• • • • • • •

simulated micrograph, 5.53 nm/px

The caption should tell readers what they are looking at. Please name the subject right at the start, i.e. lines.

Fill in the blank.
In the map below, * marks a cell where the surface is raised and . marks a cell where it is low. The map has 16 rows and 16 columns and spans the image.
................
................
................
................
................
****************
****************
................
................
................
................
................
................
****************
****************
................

• • • • • • •

WORK ITEM: Would you return each entry exactly as it reads?

EXERCISE OUTPUT:
simulated micrograph, 5.53 nm/px

The caption should tell readers what they are looking at. Please name the subject right at the start, i.e. lines.

Fill in the blank.
In the map below, * marks a cell where the surface is raised and . marks a cell where it is low. The map has 16 rows and 16 columns and spans the image.
................
................
................
................
................
****************
****************
................
................
................
................
................
................
****************
****************
................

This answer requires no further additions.